*** SUPPLIED INFORMATION ***

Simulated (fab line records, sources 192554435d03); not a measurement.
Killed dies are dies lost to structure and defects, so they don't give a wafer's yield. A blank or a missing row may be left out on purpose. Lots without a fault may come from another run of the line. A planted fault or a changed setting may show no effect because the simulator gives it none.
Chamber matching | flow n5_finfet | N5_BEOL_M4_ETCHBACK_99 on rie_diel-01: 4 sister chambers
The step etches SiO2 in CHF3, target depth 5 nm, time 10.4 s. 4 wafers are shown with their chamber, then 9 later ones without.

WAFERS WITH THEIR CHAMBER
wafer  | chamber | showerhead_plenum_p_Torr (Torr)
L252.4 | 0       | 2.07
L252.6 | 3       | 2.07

*** End of SUPPLIED INFORMATION ***

» **WORK ITEM**
Reproduce the full set of records precisely.

» **SOLUTION**
Simulated (fab line records, sources 192554435d03); not a measurement.
Killed dies are dies lost to structure and defects, so they don't give a wafer's yield. A blank or a missing row may be left out on purpose. Lots without a fault may come from another run of the line. A planted fault or a changed setting may show no effect because the simulator gives it none.
Chamber matching | flow n5_finfet | N5_BEOL_M4_ETCHBACK_99 on rie_diel-01: 4 sister chambers
The step etches SiO2 in CHF3, target depth 5 nm, time 10.4 s. 4 wafers are shown with their chamber, then 9 later ones without.

WAFERS WITH THEIR CHAMBER
wafer  | chamber | showerhead_plenum_p_Torr (Torr)
L252.4 | 0       | 2.07
L252.6 | 3       | 2.07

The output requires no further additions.